- Activity: Within the material below, transcribe exactly the lines from the one holding "process module | voxel ribs on slabs" through the one holding "the step between: op DIRECTIONAL_DEP | material aC", keeping both ends and skipping the rest.

····················
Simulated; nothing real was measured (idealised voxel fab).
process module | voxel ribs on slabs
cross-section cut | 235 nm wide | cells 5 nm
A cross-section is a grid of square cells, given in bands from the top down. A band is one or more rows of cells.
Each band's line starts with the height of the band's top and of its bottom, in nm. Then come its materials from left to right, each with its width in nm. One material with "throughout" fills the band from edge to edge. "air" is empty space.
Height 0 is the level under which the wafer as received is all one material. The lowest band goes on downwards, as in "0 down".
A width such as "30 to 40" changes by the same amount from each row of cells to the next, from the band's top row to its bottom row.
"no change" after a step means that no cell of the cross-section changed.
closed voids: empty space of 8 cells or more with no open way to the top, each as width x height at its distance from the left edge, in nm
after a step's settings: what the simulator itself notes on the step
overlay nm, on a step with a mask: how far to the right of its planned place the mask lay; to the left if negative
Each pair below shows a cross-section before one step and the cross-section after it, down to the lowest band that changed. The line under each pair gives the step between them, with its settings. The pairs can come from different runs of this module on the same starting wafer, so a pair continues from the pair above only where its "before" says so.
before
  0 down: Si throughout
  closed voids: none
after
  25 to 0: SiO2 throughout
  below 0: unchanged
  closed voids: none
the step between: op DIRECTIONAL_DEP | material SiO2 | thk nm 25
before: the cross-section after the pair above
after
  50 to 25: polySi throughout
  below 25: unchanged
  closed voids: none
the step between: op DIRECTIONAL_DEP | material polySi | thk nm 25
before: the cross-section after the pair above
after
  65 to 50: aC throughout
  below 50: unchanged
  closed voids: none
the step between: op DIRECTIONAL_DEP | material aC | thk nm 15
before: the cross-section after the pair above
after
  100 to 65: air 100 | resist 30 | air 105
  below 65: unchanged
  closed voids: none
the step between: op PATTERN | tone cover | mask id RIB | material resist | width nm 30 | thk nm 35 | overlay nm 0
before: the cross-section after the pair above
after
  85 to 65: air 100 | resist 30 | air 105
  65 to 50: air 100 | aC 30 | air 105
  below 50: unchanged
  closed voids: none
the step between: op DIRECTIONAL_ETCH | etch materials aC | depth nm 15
····················

- Task solution:
process module | voxel ribs on slabs
cross-section cut | 235 nm wide | cells 5 nm
A cross-section is a grid of square cells, given in bands from the top down. A band is one or more rows of cells.
Each band's line starts with the height of the band's top and of its bottom, in nm. Then come its materials from left to right, each with its width in nm. One material with "throughout" fills the band from edge to edge. "air" is empty space.
Height 0 is the level under which the wafer as received is all one material. The lowest band goes on downwards, as in "0 down".
A width such as "30 to 40" changes by the same amount from each row of cells to the next, from the band's top row to its bottom row.
"no change" after a step means that no cell of the cross-section changed.
closed voids: empty space of 8 cells or more with no open way to the top, each as width x height at its distance from the left edge, in nm
after a step's settings: what the simulator itself notes on the step
overlay nm, on a step with a mask: how far to the right of its planned place the mask lay; to the left if negative
Each pair below shows a cross-section before one step and the cross-section after it, down to the lowest band that changed. The line under each pair gives the step between them, with its settings. The pairs can come from different runs of this module on the same starting wafer, so a pair continues from the pair above only where its "before" says so.
before
  0 down: Si throughout
  closed voids: none
after
  25 to 0: SiO2 throughout
  below 0: unchanged
  closed voids: none
the step between: op DIRECTIONAL_DEP | material SiO2 | thk nm 25
before: the cross-section after the pair above
after
  50 to 25: polySi throughout
  below 25: unchanged
  closed voids: none
the step between: op DIRECTIONAL_DEP | material polySi | thk nm 25
before: the cross-section after the pair above
after
  65 to 50: aC throughout
  below 50: unchanged
  closed voids: none
the step between: op DIRECTIONAL_DEP | material aC | thk nm 15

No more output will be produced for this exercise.